→ **REQUIREMENT**:
Retype the records below from their first line through the line containing "S3: wait ahead", and include nothing else.

→ **MATERIAL SHOWN**:
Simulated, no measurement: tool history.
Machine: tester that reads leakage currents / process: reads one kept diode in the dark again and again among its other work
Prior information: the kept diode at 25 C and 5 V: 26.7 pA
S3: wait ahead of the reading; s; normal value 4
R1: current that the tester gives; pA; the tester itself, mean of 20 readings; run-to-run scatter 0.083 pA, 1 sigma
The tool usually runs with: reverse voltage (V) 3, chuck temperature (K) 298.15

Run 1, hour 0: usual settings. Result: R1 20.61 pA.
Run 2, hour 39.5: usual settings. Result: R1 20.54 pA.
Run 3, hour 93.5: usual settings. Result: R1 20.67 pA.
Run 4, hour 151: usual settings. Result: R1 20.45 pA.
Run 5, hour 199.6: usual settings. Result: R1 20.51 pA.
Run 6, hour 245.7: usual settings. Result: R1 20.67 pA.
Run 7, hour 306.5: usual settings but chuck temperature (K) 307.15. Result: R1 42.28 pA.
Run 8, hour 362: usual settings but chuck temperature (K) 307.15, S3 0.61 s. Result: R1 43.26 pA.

→ **TASK SOLUTION**:
Simulated, no measurement: tool history.
Machine: tester that reads leakage currents / process: reads one kept diode in the dark again and again among its other work
Prior information: the kept diode at 25 C and 5 V: 26.7 pA
S3: wait ahead of the reading; s; normal value 4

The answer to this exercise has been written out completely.